§ WORK REQUEST: From the first line of the records through the line containing "C3: hours of", retype every line exactly and nothing else.

━━━ EXTRACTED ENTRIES ━━━

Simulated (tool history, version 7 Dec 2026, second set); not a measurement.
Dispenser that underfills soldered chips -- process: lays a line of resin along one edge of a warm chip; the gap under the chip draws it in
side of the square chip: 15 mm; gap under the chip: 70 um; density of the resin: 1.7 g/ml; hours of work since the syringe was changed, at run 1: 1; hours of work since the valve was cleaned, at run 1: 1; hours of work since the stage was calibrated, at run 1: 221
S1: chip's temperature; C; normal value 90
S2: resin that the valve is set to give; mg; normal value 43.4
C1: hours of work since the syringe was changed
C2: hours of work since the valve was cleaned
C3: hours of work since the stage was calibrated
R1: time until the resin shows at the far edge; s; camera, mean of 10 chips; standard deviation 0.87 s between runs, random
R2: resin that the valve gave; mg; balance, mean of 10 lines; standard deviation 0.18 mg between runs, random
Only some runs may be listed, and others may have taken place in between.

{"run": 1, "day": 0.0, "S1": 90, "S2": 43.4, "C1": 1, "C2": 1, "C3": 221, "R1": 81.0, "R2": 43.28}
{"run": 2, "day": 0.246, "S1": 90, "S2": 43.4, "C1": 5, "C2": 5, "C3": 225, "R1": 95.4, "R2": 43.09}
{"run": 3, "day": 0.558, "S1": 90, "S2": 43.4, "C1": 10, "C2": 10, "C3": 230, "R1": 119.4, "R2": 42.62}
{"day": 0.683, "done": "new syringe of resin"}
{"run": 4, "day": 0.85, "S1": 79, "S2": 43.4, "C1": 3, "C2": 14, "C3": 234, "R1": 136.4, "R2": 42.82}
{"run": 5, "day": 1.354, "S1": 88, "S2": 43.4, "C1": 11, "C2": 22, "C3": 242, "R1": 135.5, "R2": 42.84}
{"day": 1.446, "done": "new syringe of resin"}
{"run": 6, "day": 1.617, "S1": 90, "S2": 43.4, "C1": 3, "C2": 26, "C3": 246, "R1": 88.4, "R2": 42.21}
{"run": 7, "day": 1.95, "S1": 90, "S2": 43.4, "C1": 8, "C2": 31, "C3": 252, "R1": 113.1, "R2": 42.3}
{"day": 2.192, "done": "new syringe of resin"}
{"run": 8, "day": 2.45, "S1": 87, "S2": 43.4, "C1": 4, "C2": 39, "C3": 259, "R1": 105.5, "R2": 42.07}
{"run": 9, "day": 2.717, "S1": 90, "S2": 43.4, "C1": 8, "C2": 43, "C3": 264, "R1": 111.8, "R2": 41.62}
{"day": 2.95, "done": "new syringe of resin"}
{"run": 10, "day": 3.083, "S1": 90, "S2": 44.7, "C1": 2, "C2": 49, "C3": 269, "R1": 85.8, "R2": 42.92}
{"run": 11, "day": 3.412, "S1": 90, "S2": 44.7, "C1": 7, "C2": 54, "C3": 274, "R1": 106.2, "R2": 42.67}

━━━

§ TASK OUTPUT:
Simulated (tool history, version 7 Dec 2026, second set); not a measurement.
Dispenser that underfills soldered chips -- process: lays a line of resin along one edge of a warm chip; the gap under the chip draws it in
side of the square chip: 15 mm; gap under the chip: 70 um; density of the resin: 1.7 g/ml; hours of work since the syringe was changed, at run 1: 1; hours of work since the valve was cleaned, at run 1: 1; hours of work since the stage was calibrated, at run 1: 221
S1: chip's temperature; C; normal value 90
S2: resin that the valve is set to give; mg; normal value 43.4
C1: hours of work since the syringe was changed
C2: hours of work since the valve was cleaned
C3: hours of work since the stage was calibrated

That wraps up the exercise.